= Task item =
Take the material below from its first line through the line containing "route steps=1938 shown" and, please, write those lines again exactly.

= Exercise data =
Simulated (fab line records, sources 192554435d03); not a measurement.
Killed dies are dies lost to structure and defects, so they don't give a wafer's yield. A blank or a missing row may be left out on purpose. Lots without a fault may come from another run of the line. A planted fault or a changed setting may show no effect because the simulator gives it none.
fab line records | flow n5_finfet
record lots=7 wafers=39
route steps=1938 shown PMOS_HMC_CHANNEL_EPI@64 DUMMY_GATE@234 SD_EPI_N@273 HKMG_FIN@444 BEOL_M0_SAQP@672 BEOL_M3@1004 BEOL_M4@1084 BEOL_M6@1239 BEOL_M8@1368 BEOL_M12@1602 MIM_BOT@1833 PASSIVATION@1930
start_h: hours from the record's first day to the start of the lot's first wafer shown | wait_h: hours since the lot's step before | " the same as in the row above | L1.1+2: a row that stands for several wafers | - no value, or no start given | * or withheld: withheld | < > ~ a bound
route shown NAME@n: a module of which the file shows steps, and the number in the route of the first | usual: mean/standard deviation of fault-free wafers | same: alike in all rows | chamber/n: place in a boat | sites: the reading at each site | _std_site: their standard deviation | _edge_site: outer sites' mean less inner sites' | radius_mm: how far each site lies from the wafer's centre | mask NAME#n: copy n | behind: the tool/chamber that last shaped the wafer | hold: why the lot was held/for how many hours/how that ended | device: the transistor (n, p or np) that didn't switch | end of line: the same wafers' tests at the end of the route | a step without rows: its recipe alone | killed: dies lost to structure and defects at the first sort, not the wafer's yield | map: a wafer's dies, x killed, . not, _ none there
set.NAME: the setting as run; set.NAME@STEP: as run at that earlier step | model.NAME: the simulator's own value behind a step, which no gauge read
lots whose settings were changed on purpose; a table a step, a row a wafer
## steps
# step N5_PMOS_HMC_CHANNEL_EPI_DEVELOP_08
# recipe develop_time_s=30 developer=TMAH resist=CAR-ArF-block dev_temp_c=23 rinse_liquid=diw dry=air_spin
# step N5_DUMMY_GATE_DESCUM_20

= Task solution =
Simulated (fab line records, sources 192554435d03); not a measurement.
Killed dies are dies lost to structure and defects, so they don't give a wafer's yield. A blank or a missing row may be left out on purpose. Lots without a fault may come from another run of the line. A planted fault or a changed setting may show no effect because the simulator gives it none.
fab line records | flow n5_finfet
record lots=7 wafers=39
route steps=1938 shown PMOS_HMC_CHANNEL_EPI@64 DUMMY_GATE@234 SD_EPI_N@273 HKMG_FIN@444 BEOL_M0_SAQP@672 BEOL_M3@1004 BEOL_M4@1084 BEOL_M6@1239 BEOL_M8@1368 BEOL_M12@1602 MIM_BOT@1833 PASSIVATION@1930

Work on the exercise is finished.